* Record excerpts:
##############################
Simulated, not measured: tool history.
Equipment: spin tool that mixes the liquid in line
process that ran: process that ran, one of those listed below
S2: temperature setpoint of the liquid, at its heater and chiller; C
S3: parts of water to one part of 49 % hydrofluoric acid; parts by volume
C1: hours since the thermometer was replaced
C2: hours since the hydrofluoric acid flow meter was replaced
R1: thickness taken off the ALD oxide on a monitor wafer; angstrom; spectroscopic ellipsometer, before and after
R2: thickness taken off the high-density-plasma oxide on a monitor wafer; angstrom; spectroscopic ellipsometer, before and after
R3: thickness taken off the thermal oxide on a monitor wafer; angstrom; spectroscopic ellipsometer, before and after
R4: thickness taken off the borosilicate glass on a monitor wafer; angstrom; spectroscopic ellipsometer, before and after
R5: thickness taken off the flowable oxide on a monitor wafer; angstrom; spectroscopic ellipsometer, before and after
##############################

* Work order:
In this exercise, you retype all of the data exactly as it appears above.

* Response:
Simulated, not measured: tool history.
Equipment: spin tool that mixes the liquid in line
process that ran: process that ran, one of those listed below
S2: temperature setpoint of the liquid, at its heater and chiller; C
S3: parts of water to one part of 49 % hydrofluoric acid; parts by volume
C1: hours since the thermometer was replaced
C2: hours since the hydrofluoric acid flow meter was replaced
R1: thickness taken off the ALD oxide on a monitor wafer; angstrom; spectroscopic ellipsometer, before and after
R2: thickness taken off the high-density-plasma oxide on a monitor wafer; angstrom; spectroscopic ellipsometer, before and after
R3: thickness taken off the thermal oxide on a monitor wafer; angstrom; spectroscopic ellipsometer, before and after
R4: thickness taken off the borosilicate glass on a monitor wafer; angstrom; spectroscopic ellipsometer, before and after
R5: thickness taken off the flowable oxide on a monitor wafer; angstrom; spectroscopic ellipsometer, before and after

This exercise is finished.